■ Dataset entries ■
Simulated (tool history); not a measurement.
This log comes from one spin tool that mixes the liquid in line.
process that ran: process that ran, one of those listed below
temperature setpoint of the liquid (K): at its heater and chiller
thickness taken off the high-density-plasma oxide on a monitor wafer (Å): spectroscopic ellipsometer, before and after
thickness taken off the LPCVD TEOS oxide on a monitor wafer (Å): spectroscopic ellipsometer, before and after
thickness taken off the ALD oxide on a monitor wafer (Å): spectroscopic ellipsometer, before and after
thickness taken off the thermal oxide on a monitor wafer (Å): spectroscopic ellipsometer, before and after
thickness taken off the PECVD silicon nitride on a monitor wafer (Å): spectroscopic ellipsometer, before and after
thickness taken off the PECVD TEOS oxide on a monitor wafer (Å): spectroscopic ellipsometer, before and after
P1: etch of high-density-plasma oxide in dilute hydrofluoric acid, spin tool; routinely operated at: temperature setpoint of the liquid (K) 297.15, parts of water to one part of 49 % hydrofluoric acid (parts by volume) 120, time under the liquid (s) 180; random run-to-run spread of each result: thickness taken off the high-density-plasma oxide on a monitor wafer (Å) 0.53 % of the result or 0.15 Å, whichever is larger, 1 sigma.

■ Assignment ■
Please return all of the records exactly.

■ Task solution ■
Simulated (tool history); not a measurement.
This log comes from one spin tool that mixes the liquid in line.
process that ran: process that ran, one of those listed below
temperature setpoint of the liquid (K): at its heater and chiller
thickness taken off the high-density-plasma oxide on a monitor wafer (Å): spectroscopic ellipsometer, before and after
thickness taken off the LPCVD TEOS oxide on a monitor wafer (Å): spectroscopic ellipsometer, before and after
thickness taken off the ALD oxide on a monitor wafer (Å): spectroscopic ellipsometer, before and after
thickness taken off the thermal oxide on a monitor wafer (Å): spectroscopic ellipsometer, before and after
thickness taken off the PECVD silicon nitride on a monitor wafer (Å): spectroscopic ellipsometer, before and after
thickness taken off the PECVD TEOS oxide on a monitor wafer (Å): spectroscopic ellipsometer, before and after
P1: etch of high-density-plasma oxide in dilute hydrofluoric acid, spin tool; routinely operated at: temperature setpoint of the liquid (K) 297.15, parts of water to one part of 49 % hydrofluoric acid (parts by volume) 120, time under the liquid (s) 180; random run-to-run spread of each result: thickness taken off the high-density-plasma oxide on a monitor wafer (Å) 0.53 % of the result or 0.15 Å, whichever is larger, 1 sigma.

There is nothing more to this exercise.